═════ Supplied entries ═════

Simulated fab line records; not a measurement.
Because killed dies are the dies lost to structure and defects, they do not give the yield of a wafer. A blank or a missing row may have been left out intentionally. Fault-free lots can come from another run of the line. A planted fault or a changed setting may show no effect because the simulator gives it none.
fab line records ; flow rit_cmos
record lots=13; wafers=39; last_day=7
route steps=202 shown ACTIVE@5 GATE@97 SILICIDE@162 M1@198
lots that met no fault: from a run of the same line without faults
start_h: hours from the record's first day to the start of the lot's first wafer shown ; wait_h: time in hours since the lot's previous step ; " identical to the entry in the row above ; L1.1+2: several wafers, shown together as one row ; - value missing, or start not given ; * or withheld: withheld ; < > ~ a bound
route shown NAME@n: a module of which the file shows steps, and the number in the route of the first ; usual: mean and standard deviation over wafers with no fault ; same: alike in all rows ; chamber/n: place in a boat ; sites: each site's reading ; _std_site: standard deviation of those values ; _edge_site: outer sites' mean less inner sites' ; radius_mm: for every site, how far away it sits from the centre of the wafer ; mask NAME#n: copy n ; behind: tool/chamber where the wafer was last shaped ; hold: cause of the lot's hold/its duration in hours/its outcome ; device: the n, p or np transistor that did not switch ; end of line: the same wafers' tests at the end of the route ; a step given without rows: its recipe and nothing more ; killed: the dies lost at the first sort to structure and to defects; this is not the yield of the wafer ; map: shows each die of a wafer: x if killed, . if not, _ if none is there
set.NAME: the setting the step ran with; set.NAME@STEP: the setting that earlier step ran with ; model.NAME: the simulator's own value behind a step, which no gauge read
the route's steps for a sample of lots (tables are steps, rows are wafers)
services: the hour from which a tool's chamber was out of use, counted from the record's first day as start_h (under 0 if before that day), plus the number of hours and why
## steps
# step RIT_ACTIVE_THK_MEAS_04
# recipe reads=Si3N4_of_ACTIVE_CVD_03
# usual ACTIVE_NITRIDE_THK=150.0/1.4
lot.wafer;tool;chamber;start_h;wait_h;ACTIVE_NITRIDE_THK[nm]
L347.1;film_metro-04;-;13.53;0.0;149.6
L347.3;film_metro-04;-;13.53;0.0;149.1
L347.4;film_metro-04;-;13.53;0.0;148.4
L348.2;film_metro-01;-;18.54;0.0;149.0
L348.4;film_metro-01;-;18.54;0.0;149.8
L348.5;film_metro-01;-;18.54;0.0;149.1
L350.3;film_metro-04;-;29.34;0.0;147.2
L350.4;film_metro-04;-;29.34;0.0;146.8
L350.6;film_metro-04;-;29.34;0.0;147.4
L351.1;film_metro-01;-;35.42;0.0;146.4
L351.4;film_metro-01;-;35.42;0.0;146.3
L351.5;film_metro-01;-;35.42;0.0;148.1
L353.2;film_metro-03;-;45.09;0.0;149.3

═════

● **Activity**:
Since only part of the listing is wanted, copy exactly the lines from the one holding "L351.1;film_metro-01;-;35.42;0.0;146.4" to the one holding "L351.5;film_metro-01;-;35.42;0.0;148.1", both included.

● **Written response**:
L351.1;film_metro-01;-;35.42;0.0;146.4
L351.4;film_metro-01;-;35.42;0.0;146.3
L351.5;film_metro-01;-;35.42;0.0;148.1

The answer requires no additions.